- [Assigned task]: Exact copies of all entries are expected.

[Start of Attachment]
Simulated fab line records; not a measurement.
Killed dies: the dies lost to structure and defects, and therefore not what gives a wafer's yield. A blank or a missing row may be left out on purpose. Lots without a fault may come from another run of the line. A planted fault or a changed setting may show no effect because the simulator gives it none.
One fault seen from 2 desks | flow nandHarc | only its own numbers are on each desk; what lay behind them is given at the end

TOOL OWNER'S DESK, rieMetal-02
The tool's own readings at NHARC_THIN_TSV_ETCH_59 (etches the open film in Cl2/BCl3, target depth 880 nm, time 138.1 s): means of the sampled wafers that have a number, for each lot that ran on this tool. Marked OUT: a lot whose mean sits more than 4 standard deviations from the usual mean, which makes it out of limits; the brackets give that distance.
[End of Attachment]

- [Response area]:
Simulated fab line records; not a measurement.
Killed dies: the dies lost to structure and defects, and therefore not what gives a wafer's yield. A blank or a missing row may be left out on purpose. Lots without a fault may come from another run of the line. A planted fault or a changed setting may show no effect because the simulator gives it none.
One fault seen from 2 desks | flow nandHarc | only its own numbers are on each desk; what lay behind them is given at the end

TOOL OWNER'S DESK, rieMetal-02
The tool's own readings at NHARC_THIN_TSV_ETCH_59 (etches the open film in Cl2/BCl3, target depth 880 nm, time 138.1 s): means of the sampled wafers that have a number, for each lot that ran on this tool. Marked OUT: a lot whose mean sits more than 4 standard deviations from the usual mean, which makes it out of limits; the brackets give that distance.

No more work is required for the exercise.